■ ■ ■ ■

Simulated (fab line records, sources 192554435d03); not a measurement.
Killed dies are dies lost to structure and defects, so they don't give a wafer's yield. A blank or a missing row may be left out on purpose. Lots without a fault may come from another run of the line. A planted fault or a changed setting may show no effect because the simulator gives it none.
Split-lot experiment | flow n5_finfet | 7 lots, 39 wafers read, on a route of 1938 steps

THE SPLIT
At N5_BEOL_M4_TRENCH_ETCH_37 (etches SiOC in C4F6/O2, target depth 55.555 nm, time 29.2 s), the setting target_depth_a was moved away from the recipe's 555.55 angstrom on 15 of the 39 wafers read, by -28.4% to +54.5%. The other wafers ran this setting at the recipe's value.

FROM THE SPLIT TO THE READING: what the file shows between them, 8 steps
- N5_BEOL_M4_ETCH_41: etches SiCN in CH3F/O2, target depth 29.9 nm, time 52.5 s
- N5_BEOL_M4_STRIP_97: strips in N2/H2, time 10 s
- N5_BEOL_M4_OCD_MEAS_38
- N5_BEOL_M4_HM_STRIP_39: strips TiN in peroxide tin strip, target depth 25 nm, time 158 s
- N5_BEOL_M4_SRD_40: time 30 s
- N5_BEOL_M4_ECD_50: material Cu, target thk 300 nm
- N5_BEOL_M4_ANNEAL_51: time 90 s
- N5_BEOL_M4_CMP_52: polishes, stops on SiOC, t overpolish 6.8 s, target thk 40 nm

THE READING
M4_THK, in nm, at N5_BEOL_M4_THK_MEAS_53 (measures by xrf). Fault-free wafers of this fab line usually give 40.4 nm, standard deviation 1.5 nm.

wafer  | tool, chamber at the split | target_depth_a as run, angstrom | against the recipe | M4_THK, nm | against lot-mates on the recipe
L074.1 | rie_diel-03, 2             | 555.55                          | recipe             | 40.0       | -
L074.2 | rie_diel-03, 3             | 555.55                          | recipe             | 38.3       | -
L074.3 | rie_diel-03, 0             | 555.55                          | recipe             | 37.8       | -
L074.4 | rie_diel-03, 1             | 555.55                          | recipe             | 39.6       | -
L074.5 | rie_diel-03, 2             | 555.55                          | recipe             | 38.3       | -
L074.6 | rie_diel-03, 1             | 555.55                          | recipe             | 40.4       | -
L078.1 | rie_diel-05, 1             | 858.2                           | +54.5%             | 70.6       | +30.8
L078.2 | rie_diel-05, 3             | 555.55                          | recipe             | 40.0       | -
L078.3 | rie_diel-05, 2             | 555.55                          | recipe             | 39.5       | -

■ ■ ■ ■

- **Exercise**: Look above for the line that contains "M4_THK, in nm, at". Starting there, transcribe every line exactly until you have copied the line that contains "L078.2 | rie_diel-05, 3".

- **Worked solution**:
M4_THK, in nm, at N5_BEOL_M4_THK_MEAS_53 (measures by xrf). Fault-free wafers of this fab line usually give 40.4 nm, standard deviation 1.5 nm.

wafer  | tool, chamber at the split | target_depth_a as run, angstrom | against the recipe | M4_THK, nm | against lot-mates on the recipe
L074.1 | rie_diel-03, 2             | 555.55                          | recipe             | 40.0       | -
L074.2 | rie_diel-03, 3             | 555.55                          | recipe             | 38.3       | -
L074.3 | rie_diel-03, 0             | 555.55                          | recipe             | 37.8       | -
L074.4 | rie_diel-03, 1             | 555.55                          | recipe             | 39.6       | -
L074.5 | rie_diel-03, 2             | 555.55                          | recipe             | 38.3       | -
L074.6 | rie_diel-03, 1             | 555.55                          | recipe             | 40.4       | -
L078.1 | rie_diel-05, 1             | 858.2                           | +54.5%             | 70.6       | +30.8
L078.2 | rie_diel-05, 3             | 555.55                          | recipe             | 40.0       | -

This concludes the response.